» Supplied data
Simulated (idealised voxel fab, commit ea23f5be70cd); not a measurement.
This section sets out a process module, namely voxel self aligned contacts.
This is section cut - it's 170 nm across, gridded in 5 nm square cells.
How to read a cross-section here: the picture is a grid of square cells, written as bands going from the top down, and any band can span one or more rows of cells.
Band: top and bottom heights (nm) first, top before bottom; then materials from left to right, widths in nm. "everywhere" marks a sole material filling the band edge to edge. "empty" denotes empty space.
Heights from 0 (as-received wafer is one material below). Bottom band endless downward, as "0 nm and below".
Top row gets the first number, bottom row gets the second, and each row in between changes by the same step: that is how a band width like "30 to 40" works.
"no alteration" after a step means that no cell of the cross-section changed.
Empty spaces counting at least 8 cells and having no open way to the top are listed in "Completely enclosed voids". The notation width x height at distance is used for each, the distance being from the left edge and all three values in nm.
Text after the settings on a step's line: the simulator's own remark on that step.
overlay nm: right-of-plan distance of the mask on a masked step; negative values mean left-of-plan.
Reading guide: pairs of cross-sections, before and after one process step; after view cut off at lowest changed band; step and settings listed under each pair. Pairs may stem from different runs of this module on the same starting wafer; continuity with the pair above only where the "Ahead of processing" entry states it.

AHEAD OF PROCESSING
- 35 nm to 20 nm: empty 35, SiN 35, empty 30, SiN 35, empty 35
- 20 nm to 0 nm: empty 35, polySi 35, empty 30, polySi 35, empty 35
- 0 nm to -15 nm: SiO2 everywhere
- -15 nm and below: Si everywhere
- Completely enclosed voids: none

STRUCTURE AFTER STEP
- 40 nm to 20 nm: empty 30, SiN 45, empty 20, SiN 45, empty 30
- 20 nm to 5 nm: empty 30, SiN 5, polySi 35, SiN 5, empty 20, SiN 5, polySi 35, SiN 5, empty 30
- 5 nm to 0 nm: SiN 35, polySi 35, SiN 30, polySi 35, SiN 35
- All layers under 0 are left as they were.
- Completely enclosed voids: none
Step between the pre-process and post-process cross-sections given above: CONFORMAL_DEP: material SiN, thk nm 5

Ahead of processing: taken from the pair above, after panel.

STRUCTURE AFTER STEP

» Exercise
Retype the listing from its first line onward, stopping after the line that contains "How to read" has been retyped in full.

» Exercise solution
Simulated (idealised voxel fab, commit ea23f5be70cd); not a measurement.
This section sets out a process module, namely voxel self aligned contacts.
This is section cut - it's 170 nm across, gridded in 5 nm square cells.
How to read a cross-section here: the picture is a grid of square cells, written as bands going from the top down, and any band can span one or more rows of cells.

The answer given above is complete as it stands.